● ● ● ●

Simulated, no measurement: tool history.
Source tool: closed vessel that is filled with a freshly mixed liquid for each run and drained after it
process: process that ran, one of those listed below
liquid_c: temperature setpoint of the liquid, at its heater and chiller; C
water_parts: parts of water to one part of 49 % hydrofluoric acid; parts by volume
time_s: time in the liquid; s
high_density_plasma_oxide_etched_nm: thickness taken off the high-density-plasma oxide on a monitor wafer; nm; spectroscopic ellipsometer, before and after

● ● ● ●

Take the entries and copy them out exactly.

— TASK ANSWER —
Simulated, no measurement: tool history.
Source tool: closed vessel that is filled with a freshly mixed liquid for each run and drained after it
process: process that ran, one of those listed below
liquid_c: temperature setpoint of the liquid, at its heater and chiller; C
water_parts: parts of water to one part of 49 % hydrofluoric acid; parts by volume
time_s: time in the liquid; s
high_density_plasma_oxide_etched_nm: thickness taken off the high-density-plasma oxide on a monitor wafer; nm; spectroscopic ellipsometer, before and after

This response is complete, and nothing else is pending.